ASSIGNMENT:
Transcribe exactly each line of the entries, from the opening line to the line with "The tool's own", with both of those lines included.

═══ INFORMATION PROVIDED
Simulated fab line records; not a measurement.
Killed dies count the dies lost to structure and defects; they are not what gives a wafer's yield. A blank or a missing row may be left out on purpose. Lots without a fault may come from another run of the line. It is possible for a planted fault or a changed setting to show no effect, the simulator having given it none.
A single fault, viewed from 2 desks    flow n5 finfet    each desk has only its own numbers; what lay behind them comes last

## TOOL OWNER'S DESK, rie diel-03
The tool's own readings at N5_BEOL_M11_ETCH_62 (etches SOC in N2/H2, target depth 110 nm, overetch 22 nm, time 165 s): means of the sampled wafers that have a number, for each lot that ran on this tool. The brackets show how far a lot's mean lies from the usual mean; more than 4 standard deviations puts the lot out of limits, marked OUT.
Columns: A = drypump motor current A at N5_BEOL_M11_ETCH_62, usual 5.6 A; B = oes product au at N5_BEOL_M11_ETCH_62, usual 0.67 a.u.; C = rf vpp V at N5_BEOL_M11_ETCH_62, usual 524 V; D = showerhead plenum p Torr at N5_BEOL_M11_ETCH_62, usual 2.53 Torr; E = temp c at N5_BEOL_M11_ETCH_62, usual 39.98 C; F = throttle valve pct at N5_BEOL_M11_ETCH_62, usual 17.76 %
══════

TASK ANSWER:
Simulated fab line records; not a measurement.
Killed dies count the dies lost to structure and defects; they are not what gives a wafer's yield. A blank or a missing row may be left out on purpose. Lots without a fault may come from another run of the line. It is possible for a planted fault or a changed setting to show no effect, the simulator having given it none.
A single fault, viewed from 2 desks    flow n5 finfet    each desk has only its own numbers; what lay behind them comes last

## TOOL OWNER'S DESK, rie diel-03
The tool's own readings at N5_BEOL_M11_ETCH_62 (etches SOC in N2/H2, target depth 110 nm, overetch 22 nm, time 165 s): means of the sampled wafers that have a number, for each lot that ran on this tool. The brackets show how far a lot's mean lies from the usual mean; more than 4 standard deviations puts the lot out of limits, marked OUT.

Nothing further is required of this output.